Work item: Keeping each line exactly as it is, output all of the records.

Start of Data extract
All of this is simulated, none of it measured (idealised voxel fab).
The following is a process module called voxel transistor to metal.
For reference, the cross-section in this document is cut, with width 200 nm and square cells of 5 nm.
End of Data extract

Answer area:
All of this is simulated, none of it measured (idealised voxel fab).
The following is a process module called voxel transistor to metal.
For reference, the cross-section in this document is cut, with width 200 nm and square cells of 5 nm.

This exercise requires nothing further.